* _Assignment_
Begin with the first line of the entries below. Copy each line exactly, stopping after the one that contains "Check of tool".

* _Material provided_
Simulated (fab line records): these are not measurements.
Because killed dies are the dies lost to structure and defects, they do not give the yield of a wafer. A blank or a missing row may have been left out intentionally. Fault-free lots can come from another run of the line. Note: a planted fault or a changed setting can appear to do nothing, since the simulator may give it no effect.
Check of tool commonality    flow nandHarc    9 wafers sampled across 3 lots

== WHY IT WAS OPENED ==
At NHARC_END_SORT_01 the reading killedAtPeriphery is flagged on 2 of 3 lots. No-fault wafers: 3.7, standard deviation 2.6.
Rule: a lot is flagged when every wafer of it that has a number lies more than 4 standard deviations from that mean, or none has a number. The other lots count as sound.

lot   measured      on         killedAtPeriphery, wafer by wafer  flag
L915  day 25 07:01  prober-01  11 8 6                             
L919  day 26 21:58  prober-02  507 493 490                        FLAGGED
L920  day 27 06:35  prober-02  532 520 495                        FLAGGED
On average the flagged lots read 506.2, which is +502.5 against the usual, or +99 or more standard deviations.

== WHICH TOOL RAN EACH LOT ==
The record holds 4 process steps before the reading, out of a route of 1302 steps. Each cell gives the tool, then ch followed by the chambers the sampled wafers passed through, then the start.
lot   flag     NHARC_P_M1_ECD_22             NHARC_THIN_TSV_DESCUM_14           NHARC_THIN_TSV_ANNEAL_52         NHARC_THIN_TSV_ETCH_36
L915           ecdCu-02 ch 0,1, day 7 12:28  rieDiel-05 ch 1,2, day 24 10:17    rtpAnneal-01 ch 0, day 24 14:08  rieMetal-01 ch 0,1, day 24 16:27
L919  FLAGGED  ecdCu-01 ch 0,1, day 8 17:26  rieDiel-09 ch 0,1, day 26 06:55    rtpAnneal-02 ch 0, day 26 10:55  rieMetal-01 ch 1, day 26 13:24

* _Task output_
Simulated (fab line records): these are not measurements.
Because killed dies are the dies lost to structure and defects, they do not give the yield of a wafer. A blank or a missing row may have been left out intentionally. Fault-free lots can come from another run of the line. Note: a planted fault or a changed setting can appear to do nothing, since the simulator may give it no effect.
Check of tool commonality    flow nandHarc    9 wafers sampled across 3 lots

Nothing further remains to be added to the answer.